Keep to one stretch of the data below, the lines from the one with "Hi, I had a" up to and including the one with "I can see the", and return that stretch exactly.

### [Extracted information]
○ ○ ○ ○ ○ ○ ○

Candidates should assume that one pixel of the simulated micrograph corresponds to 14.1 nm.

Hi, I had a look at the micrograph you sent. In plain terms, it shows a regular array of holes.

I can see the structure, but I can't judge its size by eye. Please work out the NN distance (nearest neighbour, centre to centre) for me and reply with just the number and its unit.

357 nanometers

○ ○ ○ ○ ○ ○ ○

### [Written reply]
Hi, I had a look at the micrograph you sent. In plain terms, it shows a regular array of holes.

I can see the structure, but I can't judge its size by eye. Please work out the NN distance (nearest neighbour, centre to centre) for me and reply with just the number and its unit.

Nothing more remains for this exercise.